---------- The data

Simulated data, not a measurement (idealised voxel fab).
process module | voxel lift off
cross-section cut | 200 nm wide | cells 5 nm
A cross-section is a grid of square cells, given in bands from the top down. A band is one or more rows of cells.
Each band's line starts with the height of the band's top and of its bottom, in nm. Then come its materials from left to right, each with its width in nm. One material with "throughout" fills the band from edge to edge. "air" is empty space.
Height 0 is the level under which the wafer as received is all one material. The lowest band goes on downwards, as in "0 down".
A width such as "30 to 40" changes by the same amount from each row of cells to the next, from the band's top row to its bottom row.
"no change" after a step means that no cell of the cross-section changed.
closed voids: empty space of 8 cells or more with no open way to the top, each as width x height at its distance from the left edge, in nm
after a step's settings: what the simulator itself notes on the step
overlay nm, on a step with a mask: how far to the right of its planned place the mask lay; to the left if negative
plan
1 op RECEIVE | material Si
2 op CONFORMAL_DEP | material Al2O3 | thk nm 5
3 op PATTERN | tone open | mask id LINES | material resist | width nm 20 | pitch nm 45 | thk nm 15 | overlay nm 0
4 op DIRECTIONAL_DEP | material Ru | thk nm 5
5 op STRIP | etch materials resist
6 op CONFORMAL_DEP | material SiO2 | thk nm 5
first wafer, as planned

--------------------

Work request: Would you output, from the records above, exactly the run of lines that starts at the line containing "A cross-section is" and ends at the line containing "6 op CONFORMAL_DEP | material SiO2 | thk nm 5", and only that run?

Written response:
A cross-section is a grid of square cells, given in bands from the top down. A band is one or more rows of cells.
Each band's line starts with the height of the band's top and of its bottom, in nm. Then come its materials from left to right, each with its width in nm. One material with "throughout" fills the band from edge to edge. "air" is empty space.
Height 0 is the level under which the wafer as received is all one material. The lowest band goes on downwards, as in "0 down".
A width such as "30 to 40" changes by the same amount from each row of cells to the next, from the band's top row to its bottom row.
"no change" after a step means that no cell of the cross-section changed.
closed voids: empty space of 8 cells or more with no open way to the top, each as width x height at its distance from the left edge, in nm
after a step's settings: what the simulator itself notes on the step
overlay nm, on a step with a mask: how far to the right of its planned place the mask lay; to the left if negative
plan
1 op RECEIVE | material Si
2 op CONFORMAL_DEP | material Al2O3 | thk nm 5
3 op PATTERN | tone open | mask id LINES | material resist | width nm 20 | pitch nm 45 | thk nm 15 | overlay nm 0
4 op DIRECTIONAL_DEP | material Ru | thk nm 5
5 op STRIP | etch materials resist
6 op CONFORMAL_DEP | material SiO2 | thk nm 5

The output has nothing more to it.